Work item>
What is needed is an exact copy of all the records, written out in full.

═══ Entries supplied
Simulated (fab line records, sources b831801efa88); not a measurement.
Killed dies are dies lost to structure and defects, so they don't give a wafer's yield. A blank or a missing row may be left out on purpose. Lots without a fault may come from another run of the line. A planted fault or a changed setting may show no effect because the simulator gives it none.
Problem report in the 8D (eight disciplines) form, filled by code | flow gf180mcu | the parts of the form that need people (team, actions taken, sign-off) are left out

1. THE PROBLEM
══════

Written solution>
Simulated (fab line records, sources b831801efa88); not a measurement.
Killed dies are dies lost to structure and defects, so they don't give a wafer's yield. A blank or a missing row may be left out on purpose. Lots without a fault may come from another run of the line. A planted fault or a changed setting may show no effect because the simulator gives it none.
Problem report in the 8D (eight disciplines) form, filled by code | flow gf180mcu | the parts of the form that need people (team, actions taken, sign-off) are left out

1. THE PROBLEM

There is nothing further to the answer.